Starting at the line that has "Struck lot and" and stopping after the line that has "Per side, at", reproduce the listing below exactly; omit everything else.

================
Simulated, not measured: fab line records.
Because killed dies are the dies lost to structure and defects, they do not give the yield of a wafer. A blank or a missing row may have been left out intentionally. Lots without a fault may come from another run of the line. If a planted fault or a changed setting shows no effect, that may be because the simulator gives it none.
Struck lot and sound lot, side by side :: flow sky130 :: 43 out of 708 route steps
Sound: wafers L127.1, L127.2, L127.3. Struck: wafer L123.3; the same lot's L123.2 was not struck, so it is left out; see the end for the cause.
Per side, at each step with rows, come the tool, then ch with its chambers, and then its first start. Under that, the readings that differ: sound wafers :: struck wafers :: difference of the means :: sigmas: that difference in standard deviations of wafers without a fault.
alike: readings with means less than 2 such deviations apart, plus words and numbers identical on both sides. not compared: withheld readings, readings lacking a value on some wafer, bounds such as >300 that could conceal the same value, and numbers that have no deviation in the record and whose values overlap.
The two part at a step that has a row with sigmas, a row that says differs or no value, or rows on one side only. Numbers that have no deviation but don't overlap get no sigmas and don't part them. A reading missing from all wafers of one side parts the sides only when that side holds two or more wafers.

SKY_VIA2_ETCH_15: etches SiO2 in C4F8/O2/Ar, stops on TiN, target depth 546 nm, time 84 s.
================

- _TASK RESPONSE_:
Struck lot and sound lot, side by side :: flow sky130 :: 43 out of 708 route steps
Sound: wafers L127.1, L127.2, L127.3. Struck: wafer L123.3; the same lot's L123.2 was not struck, so it is left out; see the end for the cause.
Per side, at each step with rows, come the tool, then ch with its chambers, and then its first start. Under that, the readings that differ: sound wafers :: struck wafers :: difference of the means :: sigmas: that difference in standard deviations of wafers without a fault.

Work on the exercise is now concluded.